### TASK ITEM:
Write out again, please, the records below from the first line to the line holding "- The area-equivalent", inclusive, and nothing else.

——

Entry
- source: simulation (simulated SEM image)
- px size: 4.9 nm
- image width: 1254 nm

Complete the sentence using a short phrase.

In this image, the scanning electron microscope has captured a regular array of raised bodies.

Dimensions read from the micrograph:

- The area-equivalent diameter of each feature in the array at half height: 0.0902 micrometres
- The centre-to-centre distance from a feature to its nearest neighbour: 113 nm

——

### WRITTEN REPLY:
Entry
- source: simulation (simulated SEM image)
- px size: 4.9 nm
- image width: 1254 nm

Complete the sentence using a short phrase.

In this image, the scanning electron microscope has captured a regular array of raised bodies.

Dimensions read from the micrograph:

- The area-equivalent diameter of each feature in the array at half height: 0.0902 micrometres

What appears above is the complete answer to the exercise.